-- SUPPLIED DATA follows --
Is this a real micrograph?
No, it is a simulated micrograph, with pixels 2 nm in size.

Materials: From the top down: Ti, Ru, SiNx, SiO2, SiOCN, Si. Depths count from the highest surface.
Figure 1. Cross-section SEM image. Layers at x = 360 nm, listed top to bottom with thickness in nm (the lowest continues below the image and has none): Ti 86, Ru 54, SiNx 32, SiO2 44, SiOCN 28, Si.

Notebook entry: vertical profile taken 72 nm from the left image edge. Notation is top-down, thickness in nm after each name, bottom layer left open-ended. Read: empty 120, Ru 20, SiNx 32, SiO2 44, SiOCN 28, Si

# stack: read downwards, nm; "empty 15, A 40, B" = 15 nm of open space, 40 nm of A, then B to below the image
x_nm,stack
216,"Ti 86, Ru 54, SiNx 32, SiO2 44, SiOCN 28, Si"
-- SUPPLIED DATA concluded --

Repeat every record above. Each one must match exactly.

**EXERCISE RESULT**
Is this a real micrograph?
No, it is a simulated micrograph, with pixels 2 nm in size.

Materials: From the top down: Ti, Ru, SiNx, SiO2, SiOCN, Si. Depths count from the highest surface.
Figure 1. Cross-section SEM image. Layers at x = 360 nm, listed top to bottom with thickness in nm (the lowest continues below the image and has none): Ti 86, Ru 54, SiNx 32, SiO2 44, SiOCN 28, Si.

Notebook entry: vertical profile taken 72 nm from the left image edge. Notation is top-down, thickness in nm after each name, bottom layer left open-ended. Read: empty 120, Ru 20, SiNx 32, SiO2 44, SiOCN 28, Si

# stack: read downwards, nm; "empty 15, A 40, B" = 15 nm of open space, 40 nm of A, then B to below the image
x_nm,stack
216,"Ti 86, Ru 54, SiNx 32, SiO2 44, SiOCN 28, Si"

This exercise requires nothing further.